Up to and including the line with "Your team's answer: parallel lines", output the records exactly as they appear.

+-------+
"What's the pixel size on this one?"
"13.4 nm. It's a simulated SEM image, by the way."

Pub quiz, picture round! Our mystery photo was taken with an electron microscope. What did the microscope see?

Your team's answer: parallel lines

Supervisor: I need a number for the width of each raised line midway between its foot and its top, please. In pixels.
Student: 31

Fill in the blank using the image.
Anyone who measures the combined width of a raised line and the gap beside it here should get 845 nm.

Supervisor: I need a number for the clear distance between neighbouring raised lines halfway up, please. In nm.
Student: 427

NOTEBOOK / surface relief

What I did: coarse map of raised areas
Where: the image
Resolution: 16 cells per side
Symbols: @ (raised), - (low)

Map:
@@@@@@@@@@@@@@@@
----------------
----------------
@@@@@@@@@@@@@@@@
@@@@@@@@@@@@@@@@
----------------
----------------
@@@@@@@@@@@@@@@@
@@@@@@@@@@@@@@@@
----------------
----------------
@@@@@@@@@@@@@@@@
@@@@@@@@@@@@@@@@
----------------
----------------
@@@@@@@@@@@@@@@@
+-------+

● **Task response**
"What's the pixel size on this one?"
"13.4 nm. It's a simulated SEM image, by the way."

Pub quiz, picture round! Our mystery photo was taken with an electron microscope. What did the microscope see?

Your team's answer: parallel lines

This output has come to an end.